**REQUIREMENT:** Please start at the first line of the records beneath and quote each line exactly, ending with the line containing "Cross-section spec: square-cell".

───── SUPPLIED ENTRIES ─────
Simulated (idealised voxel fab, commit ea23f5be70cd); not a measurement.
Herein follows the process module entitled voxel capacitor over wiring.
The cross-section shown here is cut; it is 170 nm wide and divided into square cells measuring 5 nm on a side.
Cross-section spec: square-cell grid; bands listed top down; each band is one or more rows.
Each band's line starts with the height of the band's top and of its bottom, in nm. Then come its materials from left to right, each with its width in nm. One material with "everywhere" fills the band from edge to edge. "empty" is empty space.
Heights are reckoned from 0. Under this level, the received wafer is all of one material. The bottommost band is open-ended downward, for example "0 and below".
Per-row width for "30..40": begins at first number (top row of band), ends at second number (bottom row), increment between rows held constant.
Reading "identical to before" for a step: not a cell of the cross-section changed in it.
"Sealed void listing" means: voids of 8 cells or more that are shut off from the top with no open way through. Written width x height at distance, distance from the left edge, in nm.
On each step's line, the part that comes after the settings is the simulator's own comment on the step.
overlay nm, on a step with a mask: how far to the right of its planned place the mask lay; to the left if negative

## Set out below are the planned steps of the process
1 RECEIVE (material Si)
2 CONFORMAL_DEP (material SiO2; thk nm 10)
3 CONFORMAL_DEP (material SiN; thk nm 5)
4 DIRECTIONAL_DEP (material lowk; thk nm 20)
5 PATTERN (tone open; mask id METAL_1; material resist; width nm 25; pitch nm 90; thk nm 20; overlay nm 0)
─────

**RESPONSE BOX:**
Simulated (idealised voxel fab, commit ea23f5be70cd); not a measurement.
Herein follows the process module entitled voxel capacitor over wiring.
The cross-section shown here is cut; it is 170 nm wide and divided into square cells measuring 5 nm on a side.
Cross-section spec: square-cell grid; bands listed top down; each band is one or more rows.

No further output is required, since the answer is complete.